(DATA SUPPLIED)

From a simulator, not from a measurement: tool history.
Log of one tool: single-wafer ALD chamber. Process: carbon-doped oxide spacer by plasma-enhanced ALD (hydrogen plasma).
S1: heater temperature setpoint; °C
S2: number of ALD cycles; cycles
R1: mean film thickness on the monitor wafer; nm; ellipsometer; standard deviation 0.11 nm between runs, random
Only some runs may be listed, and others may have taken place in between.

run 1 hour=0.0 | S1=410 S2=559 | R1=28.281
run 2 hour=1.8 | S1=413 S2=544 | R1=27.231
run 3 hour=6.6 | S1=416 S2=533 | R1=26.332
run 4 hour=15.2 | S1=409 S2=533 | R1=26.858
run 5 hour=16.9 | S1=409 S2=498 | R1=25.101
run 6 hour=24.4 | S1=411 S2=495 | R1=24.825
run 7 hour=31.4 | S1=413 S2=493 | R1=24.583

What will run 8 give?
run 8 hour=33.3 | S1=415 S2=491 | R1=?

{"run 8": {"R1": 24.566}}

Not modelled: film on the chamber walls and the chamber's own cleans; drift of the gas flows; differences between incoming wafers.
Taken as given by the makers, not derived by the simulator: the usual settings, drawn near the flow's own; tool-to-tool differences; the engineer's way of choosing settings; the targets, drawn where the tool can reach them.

(End DATA SUPPLIED)

▶ _ACTION ITEM_
All lines from the first line of the listing above through the line containing "Not modelled: film" are to be retyped exactly. Leave out any other line.

▶ _RESULT_
From a simulator, not from a measurement: tool history.
Log of one tool: single-wafer ALD chamber. Process: carbon-doped oxide spacer by plasma-enhanced ALD (hydrogen plasma).
S1: heater temperature setpoint; °C
S2: number of ALD cycles; cycles
R1: mean film thickness on the monitor wafer; nm; ellipsometer; standard deviation 0.11 nm between runs, random
Only some runs may be listed, and others may have taken place in between.

run 1 hour=0.0 | S1=410 S2=559 | R1=28.281
run 2 hour=1.8 | S1=413 S2=544 | R1=27.231
run 3 hour=6.6 | S1=416 S2=533 | R1=26.332
run 4 hour=15.2 | S1=409 S2=533 | R1=26.858
run 5 hour=16.9 | S1=409 S2=498 | R1=25.101
run 6 hour=24.4 | S1=411 S2=495 | R1=24.825
run 7 hour=31.4 | S1=413 S2=493 | R1=24.583

What will run 8 give?
run 8 hour=33.3 | S1=415 S2=491 | R1=?

{"run 8": {"R1": 24.566}}

Not modelled: film on the chamber walls and the chamber's own cleans; drift of the gas flows; differences between incoming wafers.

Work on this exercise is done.